*** LISTED ENTRIES ***

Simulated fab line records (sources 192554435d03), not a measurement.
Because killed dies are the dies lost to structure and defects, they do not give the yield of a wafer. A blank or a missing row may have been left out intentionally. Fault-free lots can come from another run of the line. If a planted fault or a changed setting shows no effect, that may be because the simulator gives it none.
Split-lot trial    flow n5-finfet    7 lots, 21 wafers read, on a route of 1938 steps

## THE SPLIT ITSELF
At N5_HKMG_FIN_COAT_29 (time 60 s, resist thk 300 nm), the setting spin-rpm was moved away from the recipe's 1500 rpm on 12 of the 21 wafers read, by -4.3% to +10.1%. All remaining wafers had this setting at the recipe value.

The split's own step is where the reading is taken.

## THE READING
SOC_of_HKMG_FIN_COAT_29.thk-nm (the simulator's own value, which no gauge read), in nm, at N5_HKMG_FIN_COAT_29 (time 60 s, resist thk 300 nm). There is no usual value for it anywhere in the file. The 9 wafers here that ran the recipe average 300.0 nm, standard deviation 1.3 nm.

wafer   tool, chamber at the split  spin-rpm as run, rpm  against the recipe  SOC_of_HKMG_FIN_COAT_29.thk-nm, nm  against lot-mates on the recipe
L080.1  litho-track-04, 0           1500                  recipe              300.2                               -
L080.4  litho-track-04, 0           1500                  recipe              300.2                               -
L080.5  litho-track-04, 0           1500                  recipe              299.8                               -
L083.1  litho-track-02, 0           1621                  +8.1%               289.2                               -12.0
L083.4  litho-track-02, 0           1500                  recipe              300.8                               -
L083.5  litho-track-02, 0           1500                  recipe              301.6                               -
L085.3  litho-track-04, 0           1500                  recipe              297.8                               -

*** End of LISTED ENTRIES ***

**REQUIREMENT:**
Restate the records above verbatim up to and including the line containing "on the recipe".

**RESPONSE BOX:**
Simulated fab line records (sources 192554435d03), not a measurement.
Because killed dies are the dies lost to structure and defects, they do not give the yield of a wafer. A blank or a missing row may have been left out intentionally. Fault-free lots can come from another run of the line. If a planted fault or a changed setting shows no effect, that may be because the simulator gives it none.
Split-lot trial    flow n5-finfet    7 lots, 21 wafers read, on a route of 1938 steps

## THE SPLIT ITSELF
At N5_HKMG_FIN_COAT_29 (time 60 s, resist thk 300 nm), the setting spin-rpm was moved away from the recipe's 1500 rpm on 12 of the 21 wafers read, by -4.3% to +10.1%. All remaining wafers had this setting at the recipe value.

The split's own step is where the reading is taken.

## THE READING
SOC_of_HKMG_FIN_COAT_29.thk-nm (the simulator's own value, which no gauge read), in nm, at N5_HKMG_FIN_COAT_29 (time 60 s, resist thk 300 nm). There is no usual value for it anywhere in the file. The 9 wafers here that ran the recipe average 300.0 nm, standard deviation 1.3 nm.

wafer   tool, chamber at the split  spin-rpm as run, rpm  against the recipe  SOC_of_HKMG_FIN_COAT_29.thk-nm, nm  against lot-mates on the recipe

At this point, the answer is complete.